Data records:
##########

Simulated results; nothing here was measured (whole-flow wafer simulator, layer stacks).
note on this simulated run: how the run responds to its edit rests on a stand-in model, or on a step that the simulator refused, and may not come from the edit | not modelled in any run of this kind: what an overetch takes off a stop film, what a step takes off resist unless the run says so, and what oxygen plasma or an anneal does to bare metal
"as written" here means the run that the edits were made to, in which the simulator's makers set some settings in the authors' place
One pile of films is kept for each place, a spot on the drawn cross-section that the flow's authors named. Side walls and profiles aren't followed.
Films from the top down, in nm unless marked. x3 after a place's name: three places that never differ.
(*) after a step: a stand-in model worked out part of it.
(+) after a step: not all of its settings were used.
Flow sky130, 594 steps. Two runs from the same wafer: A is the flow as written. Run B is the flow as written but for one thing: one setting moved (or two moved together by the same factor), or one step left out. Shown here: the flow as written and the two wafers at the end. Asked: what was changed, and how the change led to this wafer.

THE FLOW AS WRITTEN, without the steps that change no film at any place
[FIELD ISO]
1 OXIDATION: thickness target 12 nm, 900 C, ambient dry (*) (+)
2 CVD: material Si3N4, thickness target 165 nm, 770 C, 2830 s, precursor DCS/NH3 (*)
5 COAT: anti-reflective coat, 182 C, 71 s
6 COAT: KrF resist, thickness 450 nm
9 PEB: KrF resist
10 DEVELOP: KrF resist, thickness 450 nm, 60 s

##########

Work instruction:
A word-for-word transcription of the listing above is what the answer should contain.

Answer area:
Simulated results; nothing here was measured (whole-flow wafer simulator, layer stacks).
note on this simulated run: how the run responds to its edit rests on a stand-in model, or on a step that the simulator refused, and may not come from the edit | not modelled in any run of this kind: what an overetch takes off a stop film, what a step takes off resist unless the run says so, and what oxygen plasma or an anneal does to bare metal
"as written" here means the run that the edits were made to, in which the simulator's makers set some settings in the authors' place
One pile of films is kept for each place, a spot on the drawn cross-section that the flow's authors named. Side walls and profiles aren't followed.
Films from the top down, in nm unless marked. x3 after a place's name: three places that never differ.
(*) after a step: a stand-in model worked out part of it.
(+) after a step: not all of its settings were used.
Flow sky130, 594 steps. Two runs from the same wafer: A is the flow as written. Run B is the flow as written but for one thing: one setting moved (or two moved together by the same factor), or one step left out. Shown here: the flow as written and the two wafers at the end. Asked: what was changed, and how the change led to this wafer.

THE FLOW AS WRITTEN, without the steps that change no film at any place
[FIELD ISO]
1 OXIDATION: thickness target 12 nm, 900 C, ambient dry (*) (+)
2 CVD: material Si3N4, thickness target 165 nm, 770 C, 2830 s, precursor DCS/NH3 (*)
5 COAT: anti-reflective coat, 182 C, 71 s
6 COAT: KrF resist, thickness 450 nm
9 PEB: KrF resist
10 DEVELOP: KrF resist, thickness 450 nm, 60 s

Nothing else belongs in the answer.